→ SOURCE INFORMATION:
-- Opening Marker --

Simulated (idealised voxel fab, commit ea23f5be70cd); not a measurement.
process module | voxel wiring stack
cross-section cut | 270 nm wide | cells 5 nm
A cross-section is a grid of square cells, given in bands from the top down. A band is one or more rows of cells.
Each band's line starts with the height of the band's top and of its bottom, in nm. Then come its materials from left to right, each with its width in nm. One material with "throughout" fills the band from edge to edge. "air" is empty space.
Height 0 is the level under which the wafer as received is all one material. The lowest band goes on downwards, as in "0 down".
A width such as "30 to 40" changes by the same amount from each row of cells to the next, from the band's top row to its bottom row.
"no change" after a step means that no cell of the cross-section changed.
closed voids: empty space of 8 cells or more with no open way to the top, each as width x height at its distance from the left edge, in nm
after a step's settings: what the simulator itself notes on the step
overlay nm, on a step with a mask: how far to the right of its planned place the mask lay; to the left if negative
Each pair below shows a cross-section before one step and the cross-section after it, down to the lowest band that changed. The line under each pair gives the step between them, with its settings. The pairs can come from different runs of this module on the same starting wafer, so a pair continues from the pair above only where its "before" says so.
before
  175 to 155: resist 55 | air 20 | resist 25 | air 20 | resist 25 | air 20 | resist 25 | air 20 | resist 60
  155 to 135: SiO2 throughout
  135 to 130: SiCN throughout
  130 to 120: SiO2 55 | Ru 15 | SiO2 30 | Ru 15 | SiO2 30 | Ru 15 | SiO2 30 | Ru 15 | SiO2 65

-- Closing Marker --

Retype word for word everything in the listing above from the line that holds "A width such" down to the line that holds "135 to 130: SiCN throughout". Keep both end lines and leave out the rest.

→ ANSWER AREA:
A width such as "30 to 40" changes by the same amount from each row of cells to the next, from the band's top row to its bottom row.
"no change" after a step means that no cell of the cross-section changed.
closed voids: empty space of 8 cells or more with no open way to the top, each as width x height at its distance from the left edge, in nm
after a step's settings: what the simulator itself notes on the step
overlay nm, on a step with a mask: how far to the right of its planned place the mask lay; to the left if negative
Each pair below shows a cross-section before one step and the cross-section after it, down to the lowest band that changed. The line under each pair gives the step between them, with its settings. The pairs can come from different runs of this module on the same starting wafer, so a pair continues from the pair above only where its "before" says so.
before
  175 to 155: resist 55 | air 20 | resist 25 | air 20 | resist 25 | air 20 | resist 25 | air 20 | resist 60
  155 to 135: SiO2 throughout
  135 to 130: SiCN throughout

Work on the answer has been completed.